++++ INFORMATION GIVEN
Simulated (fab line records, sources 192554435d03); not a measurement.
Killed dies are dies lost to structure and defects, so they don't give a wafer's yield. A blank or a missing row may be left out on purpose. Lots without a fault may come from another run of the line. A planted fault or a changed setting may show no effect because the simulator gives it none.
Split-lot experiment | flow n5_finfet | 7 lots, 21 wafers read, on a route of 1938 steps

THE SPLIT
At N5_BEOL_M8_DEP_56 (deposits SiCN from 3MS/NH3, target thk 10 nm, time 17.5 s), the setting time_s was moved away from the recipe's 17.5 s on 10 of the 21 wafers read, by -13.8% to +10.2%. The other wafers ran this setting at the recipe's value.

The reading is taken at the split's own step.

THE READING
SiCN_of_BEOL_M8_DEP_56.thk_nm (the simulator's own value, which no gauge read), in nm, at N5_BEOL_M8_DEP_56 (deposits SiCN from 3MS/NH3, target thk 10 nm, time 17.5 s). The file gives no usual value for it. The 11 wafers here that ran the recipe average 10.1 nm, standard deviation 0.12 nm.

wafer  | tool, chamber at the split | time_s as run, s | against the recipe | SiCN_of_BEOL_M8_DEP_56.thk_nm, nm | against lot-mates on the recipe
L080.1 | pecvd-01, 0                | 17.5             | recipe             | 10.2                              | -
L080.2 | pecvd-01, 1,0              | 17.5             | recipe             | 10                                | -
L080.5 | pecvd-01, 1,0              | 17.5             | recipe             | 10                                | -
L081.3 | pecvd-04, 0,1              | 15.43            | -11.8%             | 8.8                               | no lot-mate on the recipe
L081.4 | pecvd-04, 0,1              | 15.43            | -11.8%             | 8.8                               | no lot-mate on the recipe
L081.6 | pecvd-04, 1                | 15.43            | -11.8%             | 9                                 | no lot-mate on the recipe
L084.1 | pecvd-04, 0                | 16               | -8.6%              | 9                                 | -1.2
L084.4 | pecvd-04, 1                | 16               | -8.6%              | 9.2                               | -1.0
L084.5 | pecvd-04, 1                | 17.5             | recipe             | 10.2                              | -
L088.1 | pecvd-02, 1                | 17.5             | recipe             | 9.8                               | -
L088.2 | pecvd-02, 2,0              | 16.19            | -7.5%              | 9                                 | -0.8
++++++++

**WORK TASK**
Your answer should be the lines of the listing above between the line holding "L084.5 | pecvd-04, 1" and the line holding "L088.1 | pecvd-02, 1", inclusive, restated word for word and alone.

**YOUR SOLUTION**
L084.5 | pecvd-04, 1                | 17.5             | recipe             | 10.2                              | -
L088.1 | pecvd-02, 1                | 17.5             | recipe             | 9.8                               | -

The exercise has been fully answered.